:: Listed entries ::
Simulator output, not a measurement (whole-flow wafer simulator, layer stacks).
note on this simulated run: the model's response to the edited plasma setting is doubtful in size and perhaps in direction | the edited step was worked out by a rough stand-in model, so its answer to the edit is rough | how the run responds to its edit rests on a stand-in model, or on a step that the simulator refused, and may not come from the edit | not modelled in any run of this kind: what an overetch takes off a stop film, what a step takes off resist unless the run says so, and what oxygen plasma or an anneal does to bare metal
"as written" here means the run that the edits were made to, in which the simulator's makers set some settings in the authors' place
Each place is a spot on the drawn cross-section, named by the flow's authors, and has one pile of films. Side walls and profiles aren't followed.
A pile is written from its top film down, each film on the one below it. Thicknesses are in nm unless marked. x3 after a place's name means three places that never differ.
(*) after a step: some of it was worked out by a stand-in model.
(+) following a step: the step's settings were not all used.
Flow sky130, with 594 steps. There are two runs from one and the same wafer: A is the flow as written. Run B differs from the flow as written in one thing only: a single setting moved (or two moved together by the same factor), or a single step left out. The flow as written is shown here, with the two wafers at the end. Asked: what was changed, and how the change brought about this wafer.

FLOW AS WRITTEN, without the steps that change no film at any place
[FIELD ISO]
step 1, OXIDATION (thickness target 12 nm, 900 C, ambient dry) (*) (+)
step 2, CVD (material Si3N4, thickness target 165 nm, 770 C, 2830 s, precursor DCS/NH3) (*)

:: Work item ::
Output all of the records above exactly as they appear.

:: Problem solution ::
Simulator output, not a measurement (whole-flow wafer simulator, layer stacks).
note on this simulated run: the model's response to the edited plasma setting is doubtful in size and perhaps in direction | the edited step was worked out by a rough stand-in model, so its answer to the edit is rough | how the run responds to its edit rests on a stand-in model, or on a step that the simulator refused, and may not come from the edit | not modelled in any run of this kind: what an overetch takes off a stop film, what a step takes off resist unless the run says so, and what oxygen plasma or an anneal does to bare metal
"as written" here means the run that the edits were made to, in which the simulator's makers set some settings in the authors' place
Each place is a spot on the drawn cross-section, named by the flow's authors, and has one pile of films. Side walls and profiles aren't followed.
A pile is written from its top film down, each film on the one below it. Thicknesses are in nm unless marked. x3 after a place's name means three places that never differ.
(*) after a step: some of it was worked out by a stand-in model.
(+) following a step: the step's settings were not all used.
Flow sky130, with 594 steps. There are two runs from one and the same wafer: A is the flow as written. Run B differs from the flow as written in one thing only: a single setting moved (or two moved together by the same factor), or a single step left out. The flow as written is shown here, with the two wafers at the end. Asked: what was changed, and how the change brought about this wafer.

FLOW AS WRITTEN, without the steps that change no film at any place
[FIELD ISO]
step 1, OXIDATION (thickness target 12 nm, 900 C, ambient dry) (*) (+)
step 2, CVD (material Si3N4, thickness target 165 nm, 770 C, 2830 s, precursor DCS/NH3) (*)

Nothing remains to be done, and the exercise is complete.